# DATA EXTRACTS:

════════════════

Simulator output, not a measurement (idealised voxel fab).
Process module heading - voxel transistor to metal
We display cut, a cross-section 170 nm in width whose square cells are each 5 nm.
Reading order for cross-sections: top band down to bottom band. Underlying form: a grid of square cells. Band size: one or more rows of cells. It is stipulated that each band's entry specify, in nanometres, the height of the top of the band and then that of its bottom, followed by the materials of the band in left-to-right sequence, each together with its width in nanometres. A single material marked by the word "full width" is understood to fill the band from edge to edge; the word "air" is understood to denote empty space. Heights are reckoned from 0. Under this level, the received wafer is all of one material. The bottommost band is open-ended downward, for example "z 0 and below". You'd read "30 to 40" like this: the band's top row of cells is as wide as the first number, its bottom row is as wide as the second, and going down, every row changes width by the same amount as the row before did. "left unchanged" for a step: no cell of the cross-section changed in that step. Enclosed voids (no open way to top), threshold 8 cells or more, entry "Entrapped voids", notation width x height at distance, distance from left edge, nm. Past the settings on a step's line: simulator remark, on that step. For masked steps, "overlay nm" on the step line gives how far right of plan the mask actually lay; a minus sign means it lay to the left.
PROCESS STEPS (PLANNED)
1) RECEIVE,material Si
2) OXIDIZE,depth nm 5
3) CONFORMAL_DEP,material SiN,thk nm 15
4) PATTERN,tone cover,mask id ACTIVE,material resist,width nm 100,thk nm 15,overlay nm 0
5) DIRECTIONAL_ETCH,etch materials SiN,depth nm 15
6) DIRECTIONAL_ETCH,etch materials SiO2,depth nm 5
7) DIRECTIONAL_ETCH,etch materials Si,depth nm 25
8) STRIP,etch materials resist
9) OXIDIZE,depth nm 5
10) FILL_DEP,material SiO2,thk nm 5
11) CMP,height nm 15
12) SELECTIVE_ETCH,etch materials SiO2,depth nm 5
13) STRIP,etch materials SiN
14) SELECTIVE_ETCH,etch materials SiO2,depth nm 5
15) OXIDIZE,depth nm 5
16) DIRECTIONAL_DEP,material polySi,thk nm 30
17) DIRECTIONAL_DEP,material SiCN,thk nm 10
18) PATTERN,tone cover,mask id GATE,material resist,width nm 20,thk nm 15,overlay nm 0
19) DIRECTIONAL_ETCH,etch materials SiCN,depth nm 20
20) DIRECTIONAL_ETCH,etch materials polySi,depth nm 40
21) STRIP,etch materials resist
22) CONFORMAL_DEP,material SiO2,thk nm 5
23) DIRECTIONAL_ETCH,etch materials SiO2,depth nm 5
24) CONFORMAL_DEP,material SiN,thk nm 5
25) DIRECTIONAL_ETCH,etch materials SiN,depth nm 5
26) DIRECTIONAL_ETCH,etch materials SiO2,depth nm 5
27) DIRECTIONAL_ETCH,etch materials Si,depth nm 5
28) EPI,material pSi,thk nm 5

════════════════

# WORK INSTRUCTION:
All lines in the listing above from the line containing "7) DIRECTIONAL_ETCH,etch materials Si,depth nm 25" to the line containing "16) DIRECTIONAL_DEP,material polySi,thk nm 30", inclusive, should be retyped exactly; no other lines should appear.

# RESULT:
7) DIRECTIONAL_ETCH,etch materials Si,depth nm 25
8) STRIP,etch materials resist
9) OXIDIZE,depth nm 5
10) FILL_DEP,material SiO2,thk nm 5
11) CMP,height nm 15
12) SELECTIVE_ETCH,etch materials SiO2,depth nm 5
13) STRIP,etch materials SiN
14) SELECTIVE_ETCH,etch materials SiO2,depth nm 5
15) OXIDIZE,depth nm 5
16) DIRECTIONAL_DEP,material polySi,thk nm 30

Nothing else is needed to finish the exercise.